### Raw data
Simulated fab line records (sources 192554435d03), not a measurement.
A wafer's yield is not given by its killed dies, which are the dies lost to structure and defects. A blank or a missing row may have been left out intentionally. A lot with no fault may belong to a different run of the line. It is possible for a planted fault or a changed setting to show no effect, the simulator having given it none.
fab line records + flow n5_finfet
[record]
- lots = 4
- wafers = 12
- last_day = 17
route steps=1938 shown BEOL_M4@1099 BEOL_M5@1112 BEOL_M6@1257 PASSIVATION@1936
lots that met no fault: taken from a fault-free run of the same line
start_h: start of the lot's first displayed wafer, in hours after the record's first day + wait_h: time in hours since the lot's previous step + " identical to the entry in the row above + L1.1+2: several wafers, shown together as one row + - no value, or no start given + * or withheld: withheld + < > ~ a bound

### Exercise
Give back all of the data above without any alteration.

### Answer area
Simulated fab line records (sources 192554435d03), not a measurement.
A wafer's yield is not given by its killed dies, which are the dies lost to structure and defects. A blank or a missing row may have been left out intentionally. A lot with no fault may belong to a different run of the line. It is possible for a planted fault or a changed setting to show no effect, the simulator having given it none.
fab line records + flow n5_finfet
[record]
- lots = 4
- wafers = 12
- last_day = 17
route steps=1938 shown BEOL_M4@1099 BEOL_M5@1112 BEOL_M6@1257 PASSIVATION@1936
lots that met no fault: taken from a fault-free run of the same line
start_h: start of the lot's first displayed wafer, in hours after the record's first day + wait_h: time in hours since the lot's previous step + " identical to the entry in the row above + L1.1+2: several wafers, shown together as one row + - no value, or no start given + * or withheld: withheld + < > ~ a bound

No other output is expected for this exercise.